[Data to examine]:
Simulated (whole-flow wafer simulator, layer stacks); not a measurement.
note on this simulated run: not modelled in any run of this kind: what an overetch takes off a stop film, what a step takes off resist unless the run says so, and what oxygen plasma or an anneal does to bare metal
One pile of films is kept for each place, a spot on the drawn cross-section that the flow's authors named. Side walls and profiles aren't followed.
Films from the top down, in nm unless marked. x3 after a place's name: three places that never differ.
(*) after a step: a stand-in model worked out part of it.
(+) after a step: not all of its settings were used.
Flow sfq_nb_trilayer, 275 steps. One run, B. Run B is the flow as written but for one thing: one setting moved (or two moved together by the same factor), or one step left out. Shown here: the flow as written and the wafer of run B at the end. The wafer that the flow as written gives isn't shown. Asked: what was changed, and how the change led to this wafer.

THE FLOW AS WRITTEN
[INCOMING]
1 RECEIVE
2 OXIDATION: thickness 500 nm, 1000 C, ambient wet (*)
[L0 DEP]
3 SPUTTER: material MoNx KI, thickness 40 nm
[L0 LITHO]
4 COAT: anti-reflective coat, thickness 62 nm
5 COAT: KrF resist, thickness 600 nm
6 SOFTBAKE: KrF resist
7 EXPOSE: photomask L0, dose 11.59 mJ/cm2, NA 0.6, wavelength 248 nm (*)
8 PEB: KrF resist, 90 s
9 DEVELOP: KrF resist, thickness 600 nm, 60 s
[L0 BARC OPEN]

[Work item]: Please output the complete listing without any alteration.

[Response]:
Simulated (whole-flow wafer simulator, layer stacks); not a measurement.
note on this simulated run: not modelled in any run of this kind: what an overetch takes off a stop film, what a step takes off resist unless the run says so, and what oxygen plasma or an anneal does to bare metal
One pile of films is kept for each place, a spot on the drawn cross-section that the flow's authors named. Side walls and profiles aren't followed.
Films from the top down, in nm unless marked. x3 after a place's name: three places that never differ.
(*) after a step: a stand-in model worked out part of it.
(+) after a step: not all of its settings were used.
Flow sfq_nb_trilayer, 275 steps. One run, B. Run B is the flow as written but for one thing: one setting moved (or two moved together by the same factor), or one step left out. Shown here: the flow as written and the wafer of run B at the end. The wafer that the flow as written gives isn't shown. Asked: what was changed, and how the change led to this wafer.

THE FLOW AS WRITTEN
[INCOMING]
1 RECEIVE
2 OXIDATION: thickness 500 nm, 1000 C, ambient wet (*)
[L0 DEP]
3 SPUTTER: material MoNx KI, thickness 40 nm
[L0 LITHO]
4 COAT: anti-reflective coat, thickness 62 nm
5 COAT: KrF resist, thickness 600 nm
6 SOFTBAKE: KrF resist
7 EXPOSE: photomask L0, dose 11.59 mJ/cm2, NA 0.6, wavelength 248 nm (*)
8 PEB: KrF resist, 90 s
9 DEVELOP: KrF resist, thickness 600 nm, 60 s
[L0 BARC OPEN]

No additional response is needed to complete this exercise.